ASSIGNMENT
Copy the lines below exactly. Start at the first and finish with the line containing "Lab notebook".

DATASET
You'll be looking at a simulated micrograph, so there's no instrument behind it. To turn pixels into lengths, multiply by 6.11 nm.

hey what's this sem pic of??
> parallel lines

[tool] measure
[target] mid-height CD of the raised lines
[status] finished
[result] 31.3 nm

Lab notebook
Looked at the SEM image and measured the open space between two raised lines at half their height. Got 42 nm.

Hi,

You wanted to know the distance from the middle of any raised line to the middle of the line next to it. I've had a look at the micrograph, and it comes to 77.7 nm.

REPLY
You'll be looking at a simulated micrograph, so there's no instrument behind it. To turn pixels into lengths, multiply by 6.11 nm.

hey what's this sem pic of??
> parallel lines

[tool] measure
[target] mid-height CD of the raised lines
[status] finished
[result] 31.3 nm

Lab notebook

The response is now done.